**REQUIREMENT:** Once the line containing "Method: measured directly on the micrograph." has been printed, stop; print every line before it exactly, starting at the top of the material below.

**DATA FOR REVIEW:**
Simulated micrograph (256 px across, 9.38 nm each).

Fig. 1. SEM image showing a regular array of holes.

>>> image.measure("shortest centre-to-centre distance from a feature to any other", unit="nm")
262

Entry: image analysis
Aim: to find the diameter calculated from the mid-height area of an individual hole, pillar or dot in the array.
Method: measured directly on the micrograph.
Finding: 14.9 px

**WRITTEN RESPONSE:**
Simulated micrograph (256 px across, 9.38 nm each).

Fig. 1. SEM image showing a regular array of holes.

>>> image.measure("shortest centre-to-centre distance from a feature to any other", unit="nm")
262

Entry: image analysis
Aim: to find the diameter calculated from the mid-height area of an individual hole, pillar or dot in the array.
Method: measured directly on the micrograph.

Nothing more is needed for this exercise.